WORK ITEM: Repeat exactly the lines from the start of the entries below through the line containing "Reviewer 2: The". Omit the rest.

SOURCE MATERIAL:
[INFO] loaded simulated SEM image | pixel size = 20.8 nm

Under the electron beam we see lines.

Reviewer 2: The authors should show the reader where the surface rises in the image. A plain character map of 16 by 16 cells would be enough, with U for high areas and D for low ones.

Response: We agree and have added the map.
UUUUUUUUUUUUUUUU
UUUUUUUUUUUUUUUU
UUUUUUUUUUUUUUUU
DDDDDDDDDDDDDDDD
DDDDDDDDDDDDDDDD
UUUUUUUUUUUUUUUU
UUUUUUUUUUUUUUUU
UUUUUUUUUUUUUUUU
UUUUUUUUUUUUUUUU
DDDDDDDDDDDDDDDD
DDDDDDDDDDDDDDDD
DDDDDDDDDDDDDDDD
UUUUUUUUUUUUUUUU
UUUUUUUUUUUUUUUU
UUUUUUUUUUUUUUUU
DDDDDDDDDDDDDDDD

WRITTEN RESPONSE:
[INFO] loaded simulated SEM image | pixel size = 20.8 nm

Under the electron beam we see lines.

Reviewer 2: The authors should show the reader where the surface rises in the image. A plain character map of 16 by 16 cells would be enough, with U for high areas and D for low ones.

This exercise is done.